ENTRIES SUPPLIED:
╭──

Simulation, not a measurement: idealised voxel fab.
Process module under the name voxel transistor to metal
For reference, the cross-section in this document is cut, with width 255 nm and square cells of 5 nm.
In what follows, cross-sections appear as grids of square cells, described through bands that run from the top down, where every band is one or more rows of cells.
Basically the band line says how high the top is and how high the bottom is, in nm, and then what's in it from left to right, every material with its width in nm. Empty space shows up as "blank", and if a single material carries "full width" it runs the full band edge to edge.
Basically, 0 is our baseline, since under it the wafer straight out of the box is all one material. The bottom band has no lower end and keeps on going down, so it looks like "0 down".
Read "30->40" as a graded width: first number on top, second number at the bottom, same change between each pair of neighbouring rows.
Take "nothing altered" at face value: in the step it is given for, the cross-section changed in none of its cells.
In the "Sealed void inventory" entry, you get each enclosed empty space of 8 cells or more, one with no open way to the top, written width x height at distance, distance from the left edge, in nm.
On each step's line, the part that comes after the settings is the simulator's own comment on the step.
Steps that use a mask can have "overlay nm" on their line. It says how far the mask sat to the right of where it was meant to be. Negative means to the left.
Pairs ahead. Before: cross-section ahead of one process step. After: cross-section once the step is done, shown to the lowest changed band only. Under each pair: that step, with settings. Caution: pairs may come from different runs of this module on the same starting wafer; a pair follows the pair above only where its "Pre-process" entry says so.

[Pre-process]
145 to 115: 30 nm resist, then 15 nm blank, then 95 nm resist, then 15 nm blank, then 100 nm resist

╰──

ASSIGNED TASK:
Start with the line above that contains "of neighbouring rows." and end with the line that contains "[Pre-process]". Write out those lines exactly, and only those.

WRITTEN SOLUTION:
Read "30->40" as a graded width: first number on top, second number at the bottom, same change between each pair of neighbouring rows.
Take "nothing altered" at face value: in the step it is given for, the cross-section changed in none of its cells.
In the "Sealed void inventory" entry, you get each enclosed empty space of 8 cells or more, one with no open way to the top, written width x height at distance, distance from the left edge, in nm.
On each step's line, the part that comes after the settings is the simulator's own comment on the step.
Steps that use a mask can have "overlay nm" on their line. It says how far the mask sat to the right of where it was meant to be. Negative means to the left.
Pairs ahead. Before: cross-section ahead of one process step. After: cross-section once the step is done, shown to the lowest changed band only. Under each pair: that step, with settings. Caution: pairs may come from different runs of this module on the same starting wafer; a pair follows the pair above only where its "Pre-process" entry says so.

[Pre-process]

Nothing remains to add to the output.